[Start of section]

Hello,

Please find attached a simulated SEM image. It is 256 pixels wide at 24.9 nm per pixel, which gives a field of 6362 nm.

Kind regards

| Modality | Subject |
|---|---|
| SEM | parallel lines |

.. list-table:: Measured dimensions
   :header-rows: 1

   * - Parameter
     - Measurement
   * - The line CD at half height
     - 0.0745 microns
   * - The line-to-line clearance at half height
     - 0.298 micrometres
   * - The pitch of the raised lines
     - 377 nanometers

[End of section]

• **Assignment**: Quote the data above verbatim from its first line to the line that includes "the raised lines", with both boundary lines retained.

• **Expected answer**:
Hello,

Please find attached a simulated SEM image. It is 256 pixels wide at 24.9 nm per pixel, which gives a field of 6362 nm.

Kind regards

| Modality | Subject |
|---|---|
| SEM | parallel lines |

.. list-table:: Measured dimensions
   :header-rows: 1

   * - Parameter
     - Measurement
   * - The line CD at half height
     - 0.0745 microns
   * - The line-to-line clearance at half height
     - 0.298 micrometres
   * - The pitch of the raised lines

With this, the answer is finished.